Quote every line from the top of the listing down to and including the line that contains "after a step's".

━━━━━━━━━━━━━━━━━━━━━━━━━━━━━━
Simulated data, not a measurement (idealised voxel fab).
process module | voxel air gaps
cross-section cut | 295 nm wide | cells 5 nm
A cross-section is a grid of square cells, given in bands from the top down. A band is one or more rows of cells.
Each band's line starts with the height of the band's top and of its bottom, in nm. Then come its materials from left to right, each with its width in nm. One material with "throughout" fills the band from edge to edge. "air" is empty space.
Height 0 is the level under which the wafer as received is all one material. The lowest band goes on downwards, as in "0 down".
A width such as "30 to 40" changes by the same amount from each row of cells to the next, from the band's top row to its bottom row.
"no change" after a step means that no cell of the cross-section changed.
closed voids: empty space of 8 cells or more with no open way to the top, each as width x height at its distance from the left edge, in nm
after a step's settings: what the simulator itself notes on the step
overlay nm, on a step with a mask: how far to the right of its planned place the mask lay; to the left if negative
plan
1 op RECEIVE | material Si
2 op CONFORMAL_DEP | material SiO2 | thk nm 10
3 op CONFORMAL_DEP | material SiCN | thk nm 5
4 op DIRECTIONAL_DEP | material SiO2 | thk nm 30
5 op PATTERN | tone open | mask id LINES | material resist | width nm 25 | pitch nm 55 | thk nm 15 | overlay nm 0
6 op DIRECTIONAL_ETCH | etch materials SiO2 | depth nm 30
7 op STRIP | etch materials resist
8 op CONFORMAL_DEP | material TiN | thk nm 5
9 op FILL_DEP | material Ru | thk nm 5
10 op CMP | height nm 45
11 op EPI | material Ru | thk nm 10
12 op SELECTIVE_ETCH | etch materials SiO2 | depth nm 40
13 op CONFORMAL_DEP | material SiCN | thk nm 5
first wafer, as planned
━━━━━━━━━━━━━━━━━━━━━━━━━━━━━━

* _Solution_:
Simulated data, not a measurement (idealised voxel fab).
process module | voxel air gaps
cross-section cut | 295 nm wide | cells 5 nm
A cross-section is a grid of square cells, given in bands from the top down. A band is one or more rows of cells.
Each band's line starts with the height of the band's top and of its bottom, in nm. Then come its materials from left to right, each with its width in nm. One material with "throughout" fills the band from edge to edge. "air" is empty space.
Height 0 is the level under which the wafer as received is all one material. The lowest band goes on downwards, as in "0 down".
A width such as "30 to 40" changes by the same amount from each row of cells to the next, from the band's top row to its bottom row.
"no change" after a step means that no cell of the cross-section changed.
closed voids: empty space of 8 cells or more with no open way to the top, each as width x height at its distance from the left edge, in nm
after a step's settings: what the simulator itself notes on the step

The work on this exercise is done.